• LISTED ENTRIES
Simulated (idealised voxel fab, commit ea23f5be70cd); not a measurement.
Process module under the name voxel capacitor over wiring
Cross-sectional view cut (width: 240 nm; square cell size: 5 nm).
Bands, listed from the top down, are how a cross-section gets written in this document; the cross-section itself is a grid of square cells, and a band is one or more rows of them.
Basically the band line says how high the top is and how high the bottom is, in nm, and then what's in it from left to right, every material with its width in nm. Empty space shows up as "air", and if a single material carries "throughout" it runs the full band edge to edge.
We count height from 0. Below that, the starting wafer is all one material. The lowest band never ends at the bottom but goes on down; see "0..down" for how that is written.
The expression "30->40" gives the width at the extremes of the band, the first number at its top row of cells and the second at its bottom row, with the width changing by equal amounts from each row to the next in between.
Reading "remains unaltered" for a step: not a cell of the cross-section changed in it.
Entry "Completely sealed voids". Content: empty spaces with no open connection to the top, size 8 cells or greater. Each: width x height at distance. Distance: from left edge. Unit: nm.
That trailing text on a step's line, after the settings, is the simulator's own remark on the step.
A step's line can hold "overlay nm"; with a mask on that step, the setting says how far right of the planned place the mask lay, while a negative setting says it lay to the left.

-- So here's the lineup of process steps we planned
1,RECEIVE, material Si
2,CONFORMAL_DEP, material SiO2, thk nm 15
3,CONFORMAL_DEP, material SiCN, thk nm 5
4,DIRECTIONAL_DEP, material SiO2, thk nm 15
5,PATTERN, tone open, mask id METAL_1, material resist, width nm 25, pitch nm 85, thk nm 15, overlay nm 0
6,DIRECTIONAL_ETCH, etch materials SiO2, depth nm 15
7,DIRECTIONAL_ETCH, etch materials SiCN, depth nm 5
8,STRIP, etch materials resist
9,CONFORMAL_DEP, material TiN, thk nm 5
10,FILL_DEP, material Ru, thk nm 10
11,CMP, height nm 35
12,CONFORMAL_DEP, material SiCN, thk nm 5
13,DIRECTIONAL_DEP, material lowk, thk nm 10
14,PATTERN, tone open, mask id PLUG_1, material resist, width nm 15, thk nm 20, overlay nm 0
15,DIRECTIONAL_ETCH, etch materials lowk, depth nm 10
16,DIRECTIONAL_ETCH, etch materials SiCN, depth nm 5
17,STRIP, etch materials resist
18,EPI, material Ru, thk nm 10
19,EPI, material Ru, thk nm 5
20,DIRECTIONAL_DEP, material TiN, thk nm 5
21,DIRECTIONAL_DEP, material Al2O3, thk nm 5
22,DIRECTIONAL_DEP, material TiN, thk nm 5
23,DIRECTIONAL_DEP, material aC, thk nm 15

• TASK ITEM
Everything from the line with "3,CONFORMAL_DEP, material SiCN, thk nm 5" through the line with "13,DIRECTIONAL_DEP, material lowk, thk nm 10" in the listing above must be retyped exactly, with nothing added.

• WRITTEN SOLUTION
3,CONFORMAL_DEP, material SiCN, thk nm 5
4,DIRECTIONAL_DEP, material SiO2, thk nm 15
5,PATTERN, tone open, mask id METAL_1, material resist, width nm 25, pitch nm 85, thk nm 15, overlay nm 0
6,DIRECTIONAL_ETCH, etch materials SiO2, depth nm 15
7,DIRECTIONAL_ETCH, etch materials SiCN, depth nm 5
8,STRIP, etch materials resist
9,CONFORMAL_DEP, material TiN, thk nm 5
10,FILL_DEP, material Ru, thk nm 10
11,CMP, height nm 35
12,CONFORMAL_DEP, material SiCN, thk nm 5
13,DIRECTIONAL_DEP, material lowk, thk nm 10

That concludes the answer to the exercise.